= EXTRACTED RECORDS =
###
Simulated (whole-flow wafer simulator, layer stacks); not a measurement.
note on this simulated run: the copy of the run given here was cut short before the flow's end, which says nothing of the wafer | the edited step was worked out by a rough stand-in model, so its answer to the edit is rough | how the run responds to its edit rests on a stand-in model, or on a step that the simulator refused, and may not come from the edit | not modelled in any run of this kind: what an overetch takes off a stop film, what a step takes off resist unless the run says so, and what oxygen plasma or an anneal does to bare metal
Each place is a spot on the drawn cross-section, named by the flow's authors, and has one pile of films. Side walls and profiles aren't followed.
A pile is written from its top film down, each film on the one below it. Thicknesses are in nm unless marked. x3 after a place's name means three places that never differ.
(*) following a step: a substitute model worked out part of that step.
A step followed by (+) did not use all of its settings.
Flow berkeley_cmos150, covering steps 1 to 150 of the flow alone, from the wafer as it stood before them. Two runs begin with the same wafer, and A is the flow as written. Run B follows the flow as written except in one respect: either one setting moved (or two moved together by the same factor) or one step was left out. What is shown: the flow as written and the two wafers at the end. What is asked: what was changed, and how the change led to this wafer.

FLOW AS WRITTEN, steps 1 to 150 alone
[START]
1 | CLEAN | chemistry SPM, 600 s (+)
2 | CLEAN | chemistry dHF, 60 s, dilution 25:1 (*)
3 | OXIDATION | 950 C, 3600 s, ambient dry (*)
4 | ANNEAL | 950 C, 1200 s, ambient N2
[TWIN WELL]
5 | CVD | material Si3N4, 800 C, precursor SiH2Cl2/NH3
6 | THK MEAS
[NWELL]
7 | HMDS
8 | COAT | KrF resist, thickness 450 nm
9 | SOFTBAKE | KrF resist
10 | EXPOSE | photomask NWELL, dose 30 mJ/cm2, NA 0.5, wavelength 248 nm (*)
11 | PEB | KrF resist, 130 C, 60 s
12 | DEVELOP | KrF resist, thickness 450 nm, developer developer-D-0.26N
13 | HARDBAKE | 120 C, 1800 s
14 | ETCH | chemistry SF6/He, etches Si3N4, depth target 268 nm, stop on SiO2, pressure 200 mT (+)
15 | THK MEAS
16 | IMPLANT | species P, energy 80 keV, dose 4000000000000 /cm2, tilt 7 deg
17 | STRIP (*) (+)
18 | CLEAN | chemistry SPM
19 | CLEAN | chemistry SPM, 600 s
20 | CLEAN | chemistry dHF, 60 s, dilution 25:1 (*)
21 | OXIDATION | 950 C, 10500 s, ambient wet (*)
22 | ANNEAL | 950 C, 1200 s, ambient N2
###

= ACTION ITEM =
Of all the entries above, retype exactly the lines from the line with "14 | ETCH |" to the line with "21 | OXIDATION", both included, and no others.

= TASK RESULT =
14 | ETCH | chemistry SF6/He, etches Si3N4, depth target 268 nm, stop on SiO2, pressure 200 mT (+)
15 | THK MEAS
16 | IMPLANT | species P, energy 80 keV, dose 4000000000000 /cm2, tilt 7 deg
17 | STRIP (*) (+)
18 | CLEAN | chemistry SPM
19 | CLEAN | chemistry SPM, 600 s
20 | CLEAN | chemistry dHF, 60 s, dilution 25:1 (*)
21 | OXIDATION | 950 C, 10500 s, ambient wet (*)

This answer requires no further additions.